Provided information:
◆ ◆ ◆ ◆ ◆
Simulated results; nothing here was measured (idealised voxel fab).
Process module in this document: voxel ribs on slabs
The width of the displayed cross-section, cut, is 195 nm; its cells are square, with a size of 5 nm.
◆ ◆ ◆ ◆ ◆

Work request: Could you write out all the data exactly as it is given?

Written reply:
Simulated results; nothing here was measured (idealised voxel fab).
Process module in this document: voxel ribs on slabs
The width of the displayed cross-section, cut, is 195 nm; its cells are square, with a size of 5 nm.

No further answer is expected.